- [Study material]:

____________

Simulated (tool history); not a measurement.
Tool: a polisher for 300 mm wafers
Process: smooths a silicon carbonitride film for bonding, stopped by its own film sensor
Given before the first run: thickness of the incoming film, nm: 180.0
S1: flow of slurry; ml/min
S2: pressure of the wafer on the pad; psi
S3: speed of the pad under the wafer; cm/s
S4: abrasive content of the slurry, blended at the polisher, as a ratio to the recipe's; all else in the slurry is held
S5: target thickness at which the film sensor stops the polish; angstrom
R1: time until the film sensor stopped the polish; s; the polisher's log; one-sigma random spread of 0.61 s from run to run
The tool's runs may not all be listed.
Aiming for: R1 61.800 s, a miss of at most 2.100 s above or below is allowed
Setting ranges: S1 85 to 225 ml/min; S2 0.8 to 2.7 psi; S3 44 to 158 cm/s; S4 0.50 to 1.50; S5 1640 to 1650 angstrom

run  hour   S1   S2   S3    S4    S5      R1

____________

- [Work instruction]:
Look above for the line with "S3: speed of the pad under the wafer; cm/s"; retype exactly that line, every line after it up to the line with "Setting ranges: S1", and that line too, nothing else.

- [Your response]:
S3: speed of the pad under the wafer; cm/s
S4: abrasive content of the slurry, blended at the polisher, as a ratio to the recipe's; all else in the slurry is held
S5: target thickness at which the film sensor stops the polish; angstrom
R1: time until the film sensor stopped the polish; s; the polisher's log; one-sigma random spread of 0.61 s from run to run
The tool's runs may not all be listed.
Aiming for: R1 61.800 s, a miss of at most 2.100 s above or below is allowed
Setting ranges: S1 85 to 225 ml/min; S2 0.8 to 2.7 psi; S3 44 to 158 cm/s; S4 0.50 to 1.50; S5 1640 to 1650 angstrom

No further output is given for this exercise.